#### Assigned task:
All lines between the start of the listing below and the line containing "start-h: start of", inclusive, must be repeated exactly.

──────── Data under study
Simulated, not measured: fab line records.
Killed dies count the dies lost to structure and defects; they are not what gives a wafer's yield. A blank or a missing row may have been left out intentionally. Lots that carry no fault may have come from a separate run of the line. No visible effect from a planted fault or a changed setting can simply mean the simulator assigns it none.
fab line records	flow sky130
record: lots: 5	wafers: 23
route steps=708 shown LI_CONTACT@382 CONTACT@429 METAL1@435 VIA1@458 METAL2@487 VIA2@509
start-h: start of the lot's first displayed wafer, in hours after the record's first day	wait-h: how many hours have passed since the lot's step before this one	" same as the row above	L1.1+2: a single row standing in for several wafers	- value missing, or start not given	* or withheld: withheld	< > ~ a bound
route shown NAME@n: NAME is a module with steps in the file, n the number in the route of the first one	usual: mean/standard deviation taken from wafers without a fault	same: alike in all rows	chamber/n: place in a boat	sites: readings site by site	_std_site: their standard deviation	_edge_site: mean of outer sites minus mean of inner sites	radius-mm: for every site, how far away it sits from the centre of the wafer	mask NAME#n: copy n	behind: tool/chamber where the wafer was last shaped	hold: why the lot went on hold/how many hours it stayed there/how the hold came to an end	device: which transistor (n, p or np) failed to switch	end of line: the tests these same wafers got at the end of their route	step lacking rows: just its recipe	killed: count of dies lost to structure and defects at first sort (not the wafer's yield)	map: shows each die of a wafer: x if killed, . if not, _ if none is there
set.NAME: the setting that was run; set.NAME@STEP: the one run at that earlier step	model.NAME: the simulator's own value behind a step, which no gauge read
────────────────

#### Written solution:
Simulated, not measured: fab line records.
Killed dies count the dies lost to structure and defects; they are not what gives a wafer's yield. A blank or a missing row may have been left out intentionally. Lots that carry no fault may have come from a separate run of the line. No visible effect from a planted fault or a changed setting can simply mean the simulator assigns it none.
fab line records	flow sky130
record: lots: 5	wafers: 23
route steps=708 shown LI_CONTACT@382 CONTACT@429 METAL1@435 VIA1@458 METAL2@487 VIA2@509
start-h: start of the lot's first displayed wafer, in hours after the record's first day	wait-h: how many hours have passed since the lot's step before this one	" same as the row above	L1.1+2: a single row standing in for several wafers	- value missing, or start not given	* or withheld: withheld	< > ~ a bound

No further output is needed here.